Action item: Print the lines that run from the line with "10 | overlay nm 0" to the line with "SiO2 5; blank 35", keeping both end lines, exactly as they appear in the entries below, and nothing else.

Record excerpts:
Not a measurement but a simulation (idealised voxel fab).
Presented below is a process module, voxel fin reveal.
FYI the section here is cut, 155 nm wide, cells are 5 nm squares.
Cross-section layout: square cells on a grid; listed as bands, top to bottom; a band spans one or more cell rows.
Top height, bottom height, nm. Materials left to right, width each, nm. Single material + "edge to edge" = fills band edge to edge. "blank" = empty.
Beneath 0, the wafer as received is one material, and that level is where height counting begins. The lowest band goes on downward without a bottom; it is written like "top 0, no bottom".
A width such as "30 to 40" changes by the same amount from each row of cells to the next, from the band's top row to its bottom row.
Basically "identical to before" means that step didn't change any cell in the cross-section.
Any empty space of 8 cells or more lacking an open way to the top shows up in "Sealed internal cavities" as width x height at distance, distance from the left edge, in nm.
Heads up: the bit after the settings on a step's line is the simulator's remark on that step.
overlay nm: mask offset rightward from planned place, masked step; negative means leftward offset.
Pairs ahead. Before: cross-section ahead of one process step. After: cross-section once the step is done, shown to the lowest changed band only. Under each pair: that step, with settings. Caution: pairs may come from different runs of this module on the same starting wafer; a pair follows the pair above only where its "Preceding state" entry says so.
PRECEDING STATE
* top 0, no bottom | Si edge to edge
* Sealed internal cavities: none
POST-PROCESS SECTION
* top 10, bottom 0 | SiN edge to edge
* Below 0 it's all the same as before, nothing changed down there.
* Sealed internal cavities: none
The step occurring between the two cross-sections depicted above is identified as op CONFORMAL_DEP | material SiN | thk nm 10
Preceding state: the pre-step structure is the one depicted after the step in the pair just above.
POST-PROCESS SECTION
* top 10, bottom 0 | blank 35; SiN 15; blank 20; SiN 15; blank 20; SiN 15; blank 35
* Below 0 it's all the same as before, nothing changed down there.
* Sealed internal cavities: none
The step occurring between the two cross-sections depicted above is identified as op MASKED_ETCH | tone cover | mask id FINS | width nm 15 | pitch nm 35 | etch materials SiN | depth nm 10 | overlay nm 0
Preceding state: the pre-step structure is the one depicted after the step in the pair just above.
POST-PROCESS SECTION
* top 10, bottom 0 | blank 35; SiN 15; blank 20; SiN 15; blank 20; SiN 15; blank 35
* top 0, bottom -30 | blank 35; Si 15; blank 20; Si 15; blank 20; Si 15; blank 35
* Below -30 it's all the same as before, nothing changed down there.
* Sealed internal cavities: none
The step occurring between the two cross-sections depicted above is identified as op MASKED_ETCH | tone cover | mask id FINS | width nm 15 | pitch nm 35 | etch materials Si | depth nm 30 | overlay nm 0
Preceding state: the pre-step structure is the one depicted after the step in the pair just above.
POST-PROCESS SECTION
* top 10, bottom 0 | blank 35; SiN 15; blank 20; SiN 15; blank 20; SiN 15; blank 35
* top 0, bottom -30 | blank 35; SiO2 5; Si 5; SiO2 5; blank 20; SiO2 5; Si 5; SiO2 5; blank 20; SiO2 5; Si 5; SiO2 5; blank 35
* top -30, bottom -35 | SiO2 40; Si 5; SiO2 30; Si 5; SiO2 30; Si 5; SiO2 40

Answer area:
The step occurring between the two cross-sections depicted above is identified as op MASKED_ETCH | tone cover | mask id FINS | width nm 15 | pitch nm 35 | etch materials SiN | depth nm 10 | overlay nm 0
Preceding state: the pre-step structure is the one depicted after the step in the pair just above.
POST-PROCESS SECTION
* top 10, bottom 0 | blank 35; SiN 15; blank 20; SiN 15; blank 20; SiN 15; blank 35
* top 0, bottom -30 | blank 35; Si 15; blank 20; Si 15; blank 20; Si 15; blank 35
* Below -30 it's all the same as before, nothing changed down there.
* Sealed internal cavities: none
The step occurring between the two cross-sections depicted above is identified as op MASKED_ETCH | tone cover | mask id FINS | width nm 15 | pitch nm 35 | etch materials Si | depth nm 30 | overlay nm 0
Preceding state: the pre-step structure is the one depicted after the step in the pair just above.
POST-PROCESS SECTION
* top 10, bottom 0 | blank 35; SiN 15; blank 20; SiN 15; blank 20; SiN 15; blank 35
* top 0, bottom -30 | blank 35; SiO2 5; Si 5; SiO2 5; blank 20; SiO2 5; Si 5; SiO2 5; blank 20; SiO2 5; Si 5; SiO2 5; blank 35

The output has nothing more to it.